> _Required action_
Everything in the records below should be set down again, word for word.

> _Raw data_
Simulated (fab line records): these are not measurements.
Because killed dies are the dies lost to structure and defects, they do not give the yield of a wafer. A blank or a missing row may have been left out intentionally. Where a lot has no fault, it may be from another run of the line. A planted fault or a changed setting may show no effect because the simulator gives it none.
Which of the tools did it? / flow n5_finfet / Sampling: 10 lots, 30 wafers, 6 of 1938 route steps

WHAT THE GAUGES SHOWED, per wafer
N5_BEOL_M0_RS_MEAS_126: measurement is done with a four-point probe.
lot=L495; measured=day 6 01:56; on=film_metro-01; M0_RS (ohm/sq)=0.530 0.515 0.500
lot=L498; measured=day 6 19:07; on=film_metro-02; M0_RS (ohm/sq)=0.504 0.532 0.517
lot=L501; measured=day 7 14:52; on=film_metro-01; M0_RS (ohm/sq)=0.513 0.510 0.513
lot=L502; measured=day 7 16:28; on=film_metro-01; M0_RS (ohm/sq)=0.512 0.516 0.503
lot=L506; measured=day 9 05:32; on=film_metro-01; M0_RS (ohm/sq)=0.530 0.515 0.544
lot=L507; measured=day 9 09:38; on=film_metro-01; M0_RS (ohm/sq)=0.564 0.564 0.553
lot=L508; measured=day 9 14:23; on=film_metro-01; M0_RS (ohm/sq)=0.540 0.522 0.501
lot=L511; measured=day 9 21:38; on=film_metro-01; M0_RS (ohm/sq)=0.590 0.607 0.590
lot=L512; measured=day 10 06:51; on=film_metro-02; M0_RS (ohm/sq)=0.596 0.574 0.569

> _Solution_
Simulated (fab line records): these are not measurements.
Because killed dies are the dies lost to structure and defects, they do not give the yield of a wafer. A blank or a missing row may have been left out intentionally. Where a lot has no fault, it may be from another run of the line. A planted fault or a changed setting may show no effect because the simulator gives it none.
Which of the tools did it? / flow n5_finfet / Sampling: 10 lots, 30 wafers, 6 of 1938 route steps

WHAT THE GAUGES SHOWED, per wafer
N5_BEOL_M0_RS_MEAS_126: measurement is done with a four-point probe.
lot=L495; measured=day 6 01:56; on=film_metro-01; M0_RS (ohm/sq)=0.530 0.515 0.500
lot=L498; measured=day 6 19:07; on=film_metro-02; M0_RS (ohm/sq)=0.504 0.532 0.517
lot=L501; measured=day 7 14:52; on=film_metro-01; M0_RS (ohm/sq)=0.513 0.510 0.513
lot=L502; measured=day 7 16:28; on=film_metro-01; M0_RS (ohm/sq)=0.512 0.516 0.503
lot=L506; measured=day 9 05:32; on=film_metro-01; M0_RS (ohm/sq)=0.530 0.515 0.544
lot=L507; measured=day 9 09:38; on=film_metro-01; M0_RS (ohm/sq)=0.564 0.564 0.553
lot=L508; measured=day 9 14:23; on=film_metro-01; M0_RS (ohm/sq)=0.540 0.522 0.501
lot=L511; measured=day 9 21:38; on=film_metro-01; M0_RS (ohm/sq)=0.590 0.607 0.590
lot=L512; measured=day 10 06:51; on=film_metro-02; M0_RS (ohm/sq)=0.596 0.574 0.569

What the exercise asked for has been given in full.